*** Data to examine Section Begins ***

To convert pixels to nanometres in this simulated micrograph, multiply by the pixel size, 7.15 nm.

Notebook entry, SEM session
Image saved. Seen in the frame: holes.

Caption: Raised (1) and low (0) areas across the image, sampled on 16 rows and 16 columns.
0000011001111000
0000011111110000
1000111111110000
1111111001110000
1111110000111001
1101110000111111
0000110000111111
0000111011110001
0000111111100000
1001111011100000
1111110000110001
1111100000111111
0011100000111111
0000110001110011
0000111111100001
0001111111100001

*** Data to examine Section Ends ***

Work item: Restate the data verbatim through the "0000111111100001" line.

Written reply:
To convert pixels to nanometres in this simulated micrograph, multiply by the pixel size, 7.15 nm.

Notebook entry, SEM session
Image saved. Seen in the frame: holes.

Caption: Raised (1) and low (0) areas across the image, sampled on 16 rows and 16 columns.
0000011001111000
0000011111110000
1000111111110000
1111111001110000
1111110000111001
1101110000111111
0000110000111111
0000111011110001
0000111111100000
1001111011100000
1111110000110001
1111100000111111
0011100000111111
0000110001110011
0000111111100001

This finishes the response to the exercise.